### DATA FOR ANALYSIS
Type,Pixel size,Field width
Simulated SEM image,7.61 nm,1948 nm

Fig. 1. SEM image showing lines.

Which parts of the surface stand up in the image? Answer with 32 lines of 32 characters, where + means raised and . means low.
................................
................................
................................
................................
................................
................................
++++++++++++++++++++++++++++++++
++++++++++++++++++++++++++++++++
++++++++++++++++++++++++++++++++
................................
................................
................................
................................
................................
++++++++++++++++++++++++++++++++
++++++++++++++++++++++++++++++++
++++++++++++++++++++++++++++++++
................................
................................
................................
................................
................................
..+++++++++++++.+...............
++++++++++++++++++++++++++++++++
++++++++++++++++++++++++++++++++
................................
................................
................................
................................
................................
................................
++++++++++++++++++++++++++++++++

### ACTIVITY
Restate each entry exactly, skipping none.

### EXPECTED ANSWER
Type,Pixel size,Field width
Simulated SEM image,7.61 nm,1948 nm

Fig. 1. SEM image showing lines.

Which parts of the surface stand up in the image? Answer with 32 lines of 32 characters, where + means raised and . means low.
................................
................................
................................
................................
................................
................................
++++++++++++++++++++++++++++++++
++++++++++++++++++++++++++++++++
++++++++++++++++++++++++++++++++
................................
................................
................................
................................
................................
++++++++++++++++++++++++++++++++
++++++++++++++++++++++++++++++++
++++++++++++++++++++++++++++++++
................................
................................
................................
................................
................................
..+++++++++++++.+...............
++++++++++++++++++++++++++++++++
++++++++++++++++++++++++++++++++
................................
................................
................................
................................
................................
................................
++++++++++++++++++++++++++++++++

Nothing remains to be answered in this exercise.